§ WORK REQUEST
The data should be printed in full, character for character.

§ DATA SECTION
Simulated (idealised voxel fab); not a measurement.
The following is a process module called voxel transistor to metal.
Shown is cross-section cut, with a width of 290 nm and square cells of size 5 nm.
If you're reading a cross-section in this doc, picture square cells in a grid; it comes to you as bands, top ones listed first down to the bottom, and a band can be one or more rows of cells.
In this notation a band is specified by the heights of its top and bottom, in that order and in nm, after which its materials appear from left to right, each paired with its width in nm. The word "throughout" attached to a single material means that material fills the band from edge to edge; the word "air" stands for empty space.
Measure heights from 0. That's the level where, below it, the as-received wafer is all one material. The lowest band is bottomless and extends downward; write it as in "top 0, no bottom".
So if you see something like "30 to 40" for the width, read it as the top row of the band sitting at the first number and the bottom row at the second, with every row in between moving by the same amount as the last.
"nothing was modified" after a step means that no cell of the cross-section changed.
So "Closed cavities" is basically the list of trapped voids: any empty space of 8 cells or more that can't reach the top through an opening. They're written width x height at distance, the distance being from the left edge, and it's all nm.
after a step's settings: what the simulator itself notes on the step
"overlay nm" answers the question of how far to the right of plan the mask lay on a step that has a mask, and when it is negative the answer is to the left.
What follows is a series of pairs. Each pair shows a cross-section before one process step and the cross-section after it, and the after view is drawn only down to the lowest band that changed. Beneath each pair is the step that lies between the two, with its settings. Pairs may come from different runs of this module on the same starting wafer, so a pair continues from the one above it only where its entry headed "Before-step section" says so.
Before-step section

§ RESPONSE AREA
Simulated (idealised voxel fab); not a measurement.
The following is a process module called voxel transistor to metal.
Shown is cross-section cut, with a width of 290 nm and square cells of size 5 nm.
If you're reading a cross-section in this doc, picture square cells in a grid; it comes to you as bands, top ones listed first down to the bottom, and a band can be one or more rows of cells.
In this notation a band is specified by the heights of its top and bottom, in that order and in nm, after which its materials appear from left to right, each paired with its width in nm. The word "throughout" attached to a single material means that material fills the band from edge to edge; the word "air" stands for empty space.
Measure heights from 0. That's the level where, below it, the as-received wafer is all one material. The lowest band is bottomless and extends downward; write it as in "top 0, no bottom".
So if you see something like "30 to 40" for the width, read it as the top row of the band sitting at the first number and the bottom row at the second, with every row in between moving by the same amount as the last.
"nothing was modified" after a step means that no cell of the cross-section changed.
So "Closed cavities" is basically the list of trapped voids: any empty space of 8 cells or more that can't reach the top through an opening. They're written width x height at distance, the distance being from the left edge, and it's all nm.
after a step's settings: what the simulator itself notes on the step
"overlay nm" answers the question of how far to the right of plan the mask lay on a step that has a mask, and when it is negative the answer is to the left.
What follows is a series of pairs. Each pair shows a cross-section before one process step and the cross-section after it, and the after view is drawn only down to the lowest band that changed. Beneath each pair is the step that lies between the two, with its settings. Pairs may come from different runs of this module on the same starting wafer, so a pair continues from the one above it only where its entry headed "Before-step section" says so.
Before-step section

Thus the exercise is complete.